**Brief**
Please write out each entry exactly as it appears.

**Dataset records**
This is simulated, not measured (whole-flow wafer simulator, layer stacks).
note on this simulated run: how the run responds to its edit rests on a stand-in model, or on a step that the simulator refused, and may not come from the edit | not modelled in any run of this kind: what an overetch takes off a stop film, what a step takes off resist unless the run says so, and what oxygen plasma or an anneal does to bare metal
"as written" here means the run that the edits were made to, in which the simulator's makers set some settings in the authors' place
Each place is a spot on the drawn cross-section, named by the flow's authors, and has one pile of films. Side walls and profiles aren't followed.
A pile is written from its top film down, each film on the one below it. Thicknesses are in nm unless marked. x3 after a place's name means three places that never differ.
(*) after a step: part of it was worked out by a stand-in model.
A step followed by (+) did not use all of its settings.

**Answer space**
This is simulated, not measured (whole-flow wafer simulator, layer stacks).
note on this simulated run: how the run responds to its edit rests on a stand-in model, or on a step that the simulator refused, and may not come from the edit | not modelled in any run of this kind: what an overetch takes off a stop film, what a step takes off resist unless the run says so, and what oxygen plasma or an anneal does to bare metal
"as written" here means the run that the edits were made to, in which the simulator's makers set some settings in the authors' place
Each place is a spot on the drawn cross-section, named by the flow's authors, and has one pile of films. Side walls and profiles aren't followed.
A pile is written from its top film down, each film on the one below it. Thicknesses are in nm unless marked. x3 after a place's name means three places that never differ.
(*) after a step: part of it was worked out by a stand-in model.
A step followed by (+) did not use all of its settings.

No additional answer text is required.